------ Data excerpts

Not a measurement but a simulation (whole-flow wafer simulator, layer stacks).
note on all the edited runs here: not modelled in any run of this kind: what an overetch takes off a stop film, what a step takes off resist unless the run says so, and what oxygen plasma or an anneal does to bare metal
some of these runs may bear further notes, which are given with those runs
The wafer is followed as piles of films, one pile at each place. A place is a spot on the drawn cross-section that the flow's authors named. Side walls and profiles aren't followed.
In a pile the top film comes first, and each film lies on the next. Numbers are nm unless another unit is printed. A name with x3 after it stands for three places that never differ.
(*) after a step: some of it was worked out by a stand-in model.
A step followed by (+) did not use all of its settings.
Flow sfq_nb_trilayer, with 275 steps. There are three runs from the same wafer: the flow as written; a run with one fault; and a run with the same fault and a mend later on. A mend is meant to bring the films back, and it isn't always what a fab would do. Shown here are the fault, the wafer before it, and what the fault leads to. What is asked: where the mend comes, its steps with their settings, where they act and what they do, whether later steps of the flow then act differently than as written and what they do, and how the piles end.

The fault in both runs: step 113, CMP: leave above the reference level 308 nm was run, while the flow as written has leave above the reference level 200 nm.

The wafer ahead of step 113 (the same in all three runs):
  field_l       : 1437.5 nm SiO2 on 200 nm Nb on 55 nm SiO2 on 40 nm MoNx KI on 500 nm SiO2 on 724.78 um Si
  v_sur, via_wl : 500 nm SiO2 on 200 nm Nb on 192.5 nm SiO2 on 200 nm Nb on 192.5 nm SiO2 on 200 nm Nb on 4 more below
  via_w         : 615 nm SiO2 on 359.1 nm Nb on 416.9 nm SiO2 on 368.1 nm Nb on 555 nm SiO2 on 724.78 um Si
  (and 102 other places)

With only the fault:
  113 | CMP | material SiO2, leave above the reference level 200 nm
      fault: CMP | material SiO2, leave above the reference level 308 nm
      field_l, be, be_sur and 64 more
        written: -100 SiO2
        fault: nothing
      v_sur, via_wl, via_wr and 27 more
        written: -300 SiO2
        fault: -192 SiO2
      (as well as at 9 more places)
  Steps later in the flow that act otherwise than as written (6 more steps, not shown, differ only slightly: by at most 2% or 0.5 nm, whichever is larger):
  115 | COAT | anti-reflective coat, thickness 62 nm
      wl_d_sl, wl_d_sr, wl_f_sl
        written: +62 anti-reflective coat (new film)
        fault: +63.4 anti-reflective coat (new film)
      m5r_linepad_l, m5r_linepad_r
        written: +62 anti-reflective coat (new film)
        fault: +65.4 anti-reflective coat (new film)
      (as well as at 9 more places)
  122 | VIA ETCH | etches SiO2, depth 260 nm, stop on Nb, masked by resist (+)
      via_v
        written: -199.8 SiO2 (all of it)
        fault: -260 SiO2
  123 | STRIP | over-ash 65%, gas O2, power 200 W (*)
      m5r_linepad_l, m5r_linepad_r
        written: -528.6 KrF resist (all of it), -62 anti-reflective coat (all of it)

------------

▶ [Activity]
Within the material above, copy exactly the lines from the line that holds "written: -100 SiO2" up to and including the line that holds "fault: -260 SiO2".

▶ [Task result]
        written: -100 SiO2
        fault: nothing
      v_sur, via_wl, via_wr and 27 more
        written: -300 SiO2
        fault: -192 SiO2
      (as well as at 9 more places)
  Steps later in the flow that act otherwise than as written (6 more steps, not shown, differ only slightly: by at most 2% or 0.5 nm, whichever is larger):
  115 | COAT | anti-reflective coat, thickness 62 nm
      wl_d_sl, wl_d_sr, wl_f_sl
        written: +62 anti-reflective coat (new film)
        fault: +63.4 anti-reflective coat (new film)
      m5r_linepad_l, m5r_linepad_r
        written: +62 anti-reflective coat (new film)
        fault: +65.4 anti-reflective coat (new film)
      (as well as at 9 more places)
  122 | VIA ETCH | etches SiO2, depth 260 nm, stop on Nb, masked by resist (+)
      via_v
        written: -199.8 SiO2 (all of it)
        fault: -260 SiO2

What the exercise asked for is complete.